Assigned task ▸
Beginning with the line that holds "S3: source power; W" in the data below, give again every line through the one that holds "P1: via etch", exactly as written.

Dataset ▸
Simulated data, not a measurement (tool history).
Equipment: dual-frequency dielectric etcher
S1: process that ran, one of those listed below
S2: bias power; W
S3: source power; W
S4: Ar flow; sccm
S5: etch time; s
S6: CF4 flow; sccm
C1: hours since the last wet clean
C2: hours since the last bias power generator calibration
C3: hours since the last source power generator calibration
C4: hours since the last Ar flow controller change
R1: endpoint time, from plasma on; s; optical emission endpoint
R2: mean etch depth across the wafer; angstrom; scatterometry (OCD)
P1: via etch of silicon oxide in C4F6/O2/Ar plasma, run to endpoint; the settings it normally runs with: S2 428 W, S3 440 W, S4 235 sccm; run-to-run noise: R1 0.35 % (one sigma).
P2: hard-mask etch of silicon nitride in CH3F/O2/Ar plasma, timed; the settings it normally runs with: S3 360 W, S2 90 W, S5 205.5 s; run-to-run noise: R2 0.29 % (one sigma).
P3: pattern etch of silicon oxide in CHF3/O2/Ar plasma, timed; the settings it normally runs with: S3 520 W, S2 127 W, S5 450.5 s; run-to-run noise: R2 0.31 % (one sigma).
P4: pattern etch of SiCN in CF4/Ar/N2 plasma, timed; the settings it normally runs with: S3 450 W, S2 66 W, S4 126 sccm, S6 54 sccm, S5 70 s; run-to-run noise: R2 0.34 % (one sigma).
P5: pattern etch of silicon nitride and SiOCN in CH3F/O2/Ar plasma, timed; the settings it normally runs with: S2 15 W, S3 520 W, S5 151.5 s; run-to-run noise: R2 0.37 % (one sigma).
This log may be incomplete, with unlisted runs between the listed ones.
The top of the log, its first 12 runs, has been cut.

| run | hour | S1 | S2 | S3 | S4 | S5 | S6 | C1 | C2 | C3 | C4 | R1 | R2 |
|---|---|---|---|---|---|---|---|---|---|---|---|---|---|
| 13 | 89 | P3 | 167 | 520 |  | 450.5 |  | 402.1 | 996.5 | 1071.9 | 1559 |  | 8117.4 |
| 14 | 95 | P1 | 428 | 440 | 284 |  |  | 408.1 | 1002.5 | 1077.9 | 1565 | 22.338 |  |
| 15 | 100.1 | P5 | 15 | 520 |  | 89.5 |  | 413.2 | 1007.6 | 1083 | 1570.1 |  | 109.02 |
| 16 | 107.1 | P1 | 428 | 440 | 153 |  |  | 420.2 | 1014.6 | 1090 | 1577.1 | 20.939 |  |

Worked solution ▸
S3: source power; W
S4: Ar flow; sccm
S5: etch time; s
S6: CF4 flow; sccm
C1: hours since the last wet clean
C2: hours since the last bias power generator calibration
C3: hours since the last source power generator calibration
C4: hours since the last Ar flow controller change
R1: endpoint time, from plasma on; s; optical emission endpoint
R2: mean etch depth across the wafer; angstrom; scatterometry (OCD)
P1: via etch of silicon oxide in C4F6/O2/Ar plasma, run to endpoint; the settings it normally runs with: S2 428 W, S3 440 W, S4 235 sccm; run-to-run noise: R1 0.35 % (one sigma).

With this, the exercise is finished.